● GIVEN ENTRIES:
☆ ☆ ☆ ☆ ☆ ☆ ☆

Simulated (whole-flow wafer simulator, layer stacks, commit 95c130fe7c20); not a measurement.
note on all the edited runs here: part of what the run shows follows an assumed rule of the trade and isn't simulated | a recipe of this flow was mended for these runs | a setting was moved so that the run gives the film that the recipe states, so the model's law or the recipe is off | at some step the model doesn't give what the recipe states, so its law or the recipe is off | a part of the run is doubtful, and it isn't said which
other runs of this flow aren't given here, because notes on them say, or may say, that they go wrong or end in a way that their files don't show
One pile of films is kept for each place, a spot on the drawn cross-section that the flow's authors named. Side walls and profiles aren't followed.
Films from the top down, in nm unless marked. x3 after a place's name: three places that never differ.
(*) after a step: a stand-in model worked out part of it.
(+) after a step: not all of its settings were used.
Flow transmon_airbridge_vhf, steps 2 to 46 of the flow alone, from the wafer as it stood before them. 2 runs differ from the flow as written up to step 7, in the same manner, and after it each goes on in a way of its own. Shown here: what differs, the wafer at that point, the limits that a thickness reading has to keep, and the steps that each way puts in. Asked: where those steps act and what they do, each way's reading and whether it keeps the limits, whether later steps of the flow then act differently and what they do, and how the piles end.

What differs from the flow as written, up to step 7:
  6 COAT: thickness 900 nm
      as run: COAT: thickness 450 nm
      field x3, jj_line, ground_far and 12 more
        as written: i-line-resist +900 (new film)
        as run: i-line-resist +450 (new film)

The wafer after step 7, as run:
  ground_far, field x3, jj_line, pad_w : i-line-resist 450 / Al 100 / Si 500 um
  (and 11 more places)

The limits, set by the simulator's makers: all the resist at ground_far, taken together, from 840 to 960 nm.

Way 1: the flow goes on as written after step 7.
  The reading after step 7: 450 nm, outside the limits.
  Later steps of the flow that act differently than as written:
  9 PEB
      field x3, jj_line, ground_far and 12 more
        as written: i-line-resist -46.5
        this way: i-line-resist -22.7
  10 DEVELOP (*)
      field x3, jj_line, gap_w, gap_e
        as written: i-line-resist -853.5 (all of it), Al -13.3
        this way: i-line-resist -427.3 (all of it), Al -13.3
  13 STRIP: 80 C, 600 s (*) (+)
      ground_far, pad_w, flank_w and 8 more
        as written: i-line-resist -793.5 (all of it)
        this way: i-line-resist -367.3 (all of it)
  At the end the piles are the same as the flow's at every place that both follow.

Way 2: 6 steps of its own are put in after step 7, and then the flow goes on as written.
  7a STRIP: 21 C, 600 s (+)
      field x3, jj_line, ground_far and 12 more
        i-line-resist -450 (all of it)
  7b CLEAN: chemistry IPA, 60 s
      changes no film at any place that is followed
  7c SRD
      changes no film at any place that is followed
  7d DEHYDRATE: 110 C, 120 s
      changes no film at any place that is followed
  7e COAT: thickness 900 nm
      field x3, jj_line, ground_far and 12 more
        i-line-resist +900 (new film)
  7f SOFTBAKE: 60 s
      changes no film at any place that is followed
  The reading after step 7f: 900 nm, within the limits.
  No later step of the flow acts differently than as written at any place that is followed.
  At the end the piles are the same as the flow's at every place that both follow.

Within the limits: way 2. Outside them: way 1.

☆ ☆ ☆ ☆ ☆ ☆ ☆

Print, exactly as written, the first line of the records above and each line after it until the line with "other runs of", which is printed too.

Simulated (whole-flow wafer simulator, layer stacks, commit 95c130fe7c20); not a measurement.
note on all the edited runs here: part of what the run shows follows an assumed rule of the trade and isn't simulated | a recipe of this flow was mended for these runs | a setting was moved so that the run gives the film that the recipe states, so the model's law or the recipe is off | at some step the model doesn't give what the recipe states, so its law or the recipe is off | a part of the run is doubtful, and it isn't said which
other runs of this flow aren't given here, because notes on them say, or may say, that they go wrong or end in a way that their files don't show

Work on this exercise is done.